** Action item **
Each line of the material must reappear unchanged in the answer.

** Data for review **
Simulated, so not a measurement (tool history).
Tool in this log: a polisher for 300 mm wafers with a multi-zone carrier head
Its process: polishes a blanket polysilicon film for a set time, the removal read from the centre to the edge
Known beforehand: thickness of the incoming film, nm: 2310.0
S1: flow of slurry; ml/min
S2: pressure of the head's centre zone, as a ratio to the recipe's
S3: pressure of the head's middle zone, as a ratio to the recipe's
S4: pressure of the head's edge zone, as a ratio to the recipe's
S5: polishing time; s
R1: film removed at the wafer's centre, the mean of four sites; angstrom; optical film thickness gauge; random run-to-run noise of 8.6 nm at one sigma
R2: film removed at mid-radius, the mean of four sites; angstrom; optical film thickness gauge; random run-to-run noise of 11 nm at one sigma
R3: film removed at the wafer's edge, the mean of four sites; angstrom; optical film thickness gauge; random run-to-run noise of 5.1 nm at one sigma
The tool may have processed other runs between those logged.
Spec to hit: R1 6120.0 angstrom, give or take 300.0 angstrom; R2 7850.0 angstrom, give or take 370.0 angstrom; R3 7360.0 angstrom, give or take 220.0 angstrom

** Exercise solution **
Simulated, so not a measurement (tool history).
Tool in this log: a polisher for 300 mm wafers with a multi-zone carrier head
Its process: polishes a blanket polysilicon film for a set time, the removal read from the centre to the edge
Known beforehand: thickness of the incoming film, nm: 2310.0
S1: flow of slurry; ml/min
S2: pressure of the head's centre zone, as a ratio to the recipe's
S3: pressure of the head's middle zone, as a ratio to the recipe's
S4: pressure of the head's edge zone, as a ratio to the recipe's
S5: polishing time; s
R1: film removed at the wafer's centre, the mean of four sites; angstrom; optical film thickness gauge; random run-to-run noise of 8.6 nm at one sigma
R2: film removed at mid-radius, the mean of four sites; angstrom; optical film thickness gauge; random run-to-run noise of 11 nm at one sigma
R3: film removed at the wafer's edge, the mean of four sites; angstrom; optical film thickness gauge; random run-to-run noise of 5.1 nm at one sigma
The tool may have processed other runs between those logged.
Spec to hit: R1 6120.0 angstrom, give or take 300.0 angstrom; R2 7850.0 angstrom, give or take 370.0 angstrom; R3 7360.0 angstrom, give or take 220.0 angstrom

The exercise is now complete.